Top of Data section

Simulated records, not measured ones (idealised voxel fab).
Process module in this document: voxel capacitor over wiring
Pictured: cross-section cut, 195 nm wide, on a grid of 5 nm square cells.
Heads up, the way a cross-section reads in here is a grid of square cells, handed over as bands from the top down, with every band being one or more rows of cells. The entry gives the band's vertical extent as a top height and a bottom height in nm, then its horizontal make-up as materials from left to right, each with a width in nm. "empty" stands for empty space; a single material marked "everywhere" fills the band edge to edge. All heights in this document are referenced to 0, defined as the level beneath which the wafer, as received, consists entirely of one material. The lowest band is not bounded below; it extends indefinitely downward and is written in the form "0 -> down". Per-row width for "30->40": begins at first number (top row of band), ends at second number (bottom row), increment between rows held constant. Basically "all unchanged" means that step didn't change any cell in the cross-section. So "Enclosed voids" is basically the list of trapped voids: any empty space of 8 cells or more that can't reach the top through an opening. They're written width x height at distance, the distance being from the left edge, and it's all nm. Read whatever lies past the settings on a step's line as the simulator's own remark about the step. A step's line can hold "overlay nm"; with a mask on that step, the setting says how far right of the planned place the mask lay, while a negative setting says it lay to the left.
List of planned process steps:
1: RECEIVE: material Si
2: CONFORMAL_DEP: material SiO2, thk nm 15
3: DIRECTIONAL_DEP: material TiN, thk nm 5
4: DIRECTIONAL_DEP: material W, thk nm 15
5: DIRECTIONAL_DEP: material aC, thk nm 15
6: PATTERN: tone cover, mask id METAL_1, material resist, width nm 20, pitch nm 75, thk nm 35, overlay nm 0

Bottom of Data section

» **Assignment**
The lines above are to be retyped exactly, with none omitted.

» **Exercise response**
Simulated records, not measured ones (idealised voxel fab).
Process module in this document: voxel capacitor over wiring
Pictured: cross-section cut, 195 nm wide, on a grid of 5 nm square cells.
Heads up, the way a cross-section reads in here is a grid of square cells, handed over as bands from the top down, with every band being one or more rows of cells. The entry gives the band's vertical extent as a top height and a bottom height in nm, then its horizontal make-up as materials from left to right, each with a width in nm. "empty" stands for empty space; a single material marked "everywhere" fills the band edge to edge. All heights in this document are referenced to 0, defined as the level beneath which the wafer, as received, consists entirely of one material. The lowest band is not bounded below; it extends indefinitely downward and is written in the form "0 -> down". Per-row width for "30->40": begins at first number (top row of band), ends at second number (bottom row), increment between rows held constant. Basically "all unchanged" means that step didn't change any cell in the cross-section. So "Enclosed voids" is basically the list of trapped voids: any empty space of 8 cells or more that can't reach the top through an opening. They're written width x height at distance, the distance being from the left edge, and it's all nm. Read whatever lies past the settings on a step's line as the simulator's own remark about the step. A step's line can hold "overlay nm"; with a mask on that step, the setting says how far right of the planned place the mask lay, while a negative setting says it lay to the left.
List of planned process steps:
1: RECEIVE: material Si
2: CONFORMAL_DEP: material SiO2, thk nm 15
3: DIRECTIONAL_DEP: material TiN, thk nm 5
4: DIRECTIONAL_DEP: material W, thk nm 15
5: DIRECTIONAL_DEP: material aC, thk nm 15
6: PATTERN: tone cover, mask id METAL_1, material resist, width nm 20, pitch nm 75, thk nm 35, overlay nm 0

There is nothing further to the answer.